§ **ACTION ITEM**:
The lines from the top of the records below through the one containing "Which tool was" are to be transcribed exactly, and nothing else is to be added.

• • •

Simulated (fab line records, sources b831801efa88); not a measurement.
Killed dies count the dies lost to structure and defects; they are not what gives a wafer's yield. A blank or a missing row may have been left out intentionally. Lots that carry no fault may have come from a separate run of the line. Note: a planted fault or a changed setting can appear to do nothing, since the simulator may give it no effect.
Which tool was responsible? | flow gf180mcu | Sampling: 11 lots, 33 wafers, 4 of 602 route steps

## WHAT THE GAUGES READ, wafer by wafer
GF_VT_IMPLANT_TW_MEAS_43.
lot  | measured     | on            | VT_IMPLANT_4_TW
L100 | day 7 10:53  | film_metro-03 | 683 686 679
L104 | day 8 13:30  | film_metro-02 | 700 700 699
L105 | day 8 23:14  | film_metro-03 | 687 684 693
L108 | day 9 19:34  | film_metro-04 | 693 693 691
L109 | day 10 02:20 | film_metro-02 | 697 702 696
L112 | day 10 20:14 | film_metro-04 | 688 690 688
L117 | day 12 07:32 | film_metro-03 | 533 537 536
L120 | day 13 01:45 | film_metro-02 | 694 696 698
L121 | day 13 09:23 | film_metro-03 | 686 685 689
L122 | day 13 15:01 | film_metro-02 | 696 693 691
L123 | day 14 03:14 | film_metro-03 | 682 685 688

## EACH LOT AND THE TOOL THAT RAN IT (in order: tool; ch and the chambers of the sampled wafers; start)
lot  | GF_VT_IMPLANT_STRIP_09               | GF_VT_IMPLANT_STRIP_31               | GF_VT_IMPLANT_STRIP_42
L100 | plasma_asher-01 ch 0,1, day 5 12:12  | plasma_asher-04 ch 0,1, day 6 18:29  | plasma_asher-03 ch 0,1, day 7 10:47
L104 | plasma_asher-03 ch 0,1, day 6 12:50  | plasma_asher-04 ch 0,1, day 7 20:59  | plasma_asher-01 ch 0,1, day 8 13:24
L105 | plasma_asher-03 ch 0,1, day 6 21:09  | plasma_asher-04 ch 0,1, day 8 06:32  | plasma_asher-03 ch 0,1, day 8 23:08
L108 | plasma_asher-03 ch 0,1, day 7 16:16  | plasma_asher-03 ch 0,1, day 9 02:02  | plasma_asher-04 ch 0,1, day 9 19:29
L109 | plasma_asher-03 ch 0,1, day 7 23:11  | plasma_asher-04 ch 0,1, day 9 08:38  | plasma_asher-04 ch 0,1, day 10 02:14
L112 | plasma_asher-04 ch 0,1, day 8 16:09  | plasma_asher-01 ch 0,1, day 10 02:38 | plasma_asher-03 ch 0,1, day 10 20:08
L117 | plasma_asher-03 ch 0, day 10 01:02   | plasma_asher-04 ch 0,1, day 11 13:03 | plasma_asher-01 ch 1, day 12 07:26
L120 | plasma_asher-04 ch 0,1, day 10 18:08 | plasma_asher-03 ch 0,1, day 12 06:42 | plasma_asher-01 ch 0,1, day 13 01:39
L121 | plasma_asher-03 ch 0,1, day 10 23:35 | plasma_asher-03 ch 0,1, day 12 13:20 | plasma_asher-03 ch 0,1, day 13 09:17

• • •

§ **WRITTEN RESPONSE**:
Simulated (fab line records, sources b831801efa88); not a measurement.
Killed dies count the dies lost to structure and defects; they are not what gives a wafer's yield. A blank or a missing row may have been left out intentionally. Lots that carry no fault may have come from a separate run of the line. Note: a planted fault or a changed setting can appear to do nothing, since the simulator may give it no effect.
Which tool was responsible? | flow gf180mcu | Sampling: 11 lots, 33 wafers, 4 of 602 route steps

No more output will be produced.